----- RECORD EXCERPTS

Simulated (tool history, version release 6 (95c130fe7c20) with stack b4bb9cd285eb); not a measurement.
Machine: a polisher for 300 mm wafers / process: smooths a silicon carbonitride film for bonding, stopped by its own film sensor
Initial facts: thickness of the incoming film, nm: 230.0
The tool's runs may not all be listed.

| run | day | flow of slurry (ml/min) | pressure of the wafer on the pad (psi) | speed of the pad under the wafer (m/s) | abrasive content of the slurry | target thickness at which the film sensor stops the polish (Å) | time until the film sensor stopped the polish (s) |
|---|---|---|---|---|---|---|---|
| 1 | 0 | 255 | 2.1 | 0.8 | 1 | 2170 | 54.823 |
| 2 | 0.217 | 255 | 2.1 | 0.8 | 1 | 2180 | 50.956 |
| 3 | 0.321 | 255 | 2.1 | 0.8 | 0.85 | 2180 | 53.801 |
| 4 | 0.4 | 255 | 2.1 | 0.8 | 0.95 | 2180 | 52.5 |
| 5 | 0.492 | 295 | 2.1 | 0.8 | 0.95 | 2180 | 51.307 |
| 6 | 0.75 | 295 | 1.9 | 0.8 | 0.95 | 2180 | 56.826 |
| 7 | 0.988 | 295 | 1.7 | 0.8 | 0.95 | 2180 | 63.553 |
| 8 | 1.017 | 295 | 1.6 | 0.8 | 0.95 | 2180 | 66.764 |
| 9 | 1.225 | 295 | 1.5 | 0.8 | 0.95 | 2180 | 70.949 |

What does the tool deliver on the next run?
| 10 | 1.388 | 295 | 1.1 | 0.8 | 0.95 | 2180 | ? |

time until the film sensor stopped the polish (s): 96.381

----------

● **WORK ITEM**:
Starting at the line above that contains "Initial facts: thickness", repeat each line exactly up to and including the line that contains "0.95 | 2180 | ? |", and stop there.

● **EXERCISE RESPONSE**:
Initial facts: thickness of the incoming film, nm: 230.0
The tool's runs may not all be listed.

| run | day | flow of slurry (ml/min) | pressure of the wafer on the pad (psi) | speed of the pad under the wafer (m/s) | abrasive content of the slurry | target thickness at which the film sensor stops the polish (Å) | time until the film sensor stopped the polish (s) |
|---|---|---|---|---|---|---|---|
| 1 | 0 | 255 | 2.1 | 0.8 | 1 | 2170 | 54.823 |
| 2 | 0.217 | 255 | 2.1 | 0.8 | 1 | 2180 | 50.956 |
| 3 | 0.321 | 255 | 2.1 | 0.8 | 0.85 | 2180 | 53.801 |
| 4 | 0.4 | 255 | 2.1 | 0.8 | 0.95 | 2180 | 52.5 |
| 5 | 0.492 | 295 | 2.1 | 0.8 | 0.95 | 2180 | 51.307 |
| 6 | 0.75 | 295 | 1.9 | 0.8 | 0.95 | 2180 | 56.826 |
| 7 | 0.988 | 295 | 1.7 | 0.8 | 0.95 | 2180 | 63.553 |
| 8 | 1.017 | 295 | 1.6 | 0.8 | 0.95 | 2180 | 66.764 |
| 9 | 1.225 | 295 | 1.5 | 0.8 | 0.95 | 2180 | 70.949 |

What does the tool deliver on the next run?
| 10 | 1.388 | 295 | 1.1 | 0.8 | 0.95 | 2180 | ? |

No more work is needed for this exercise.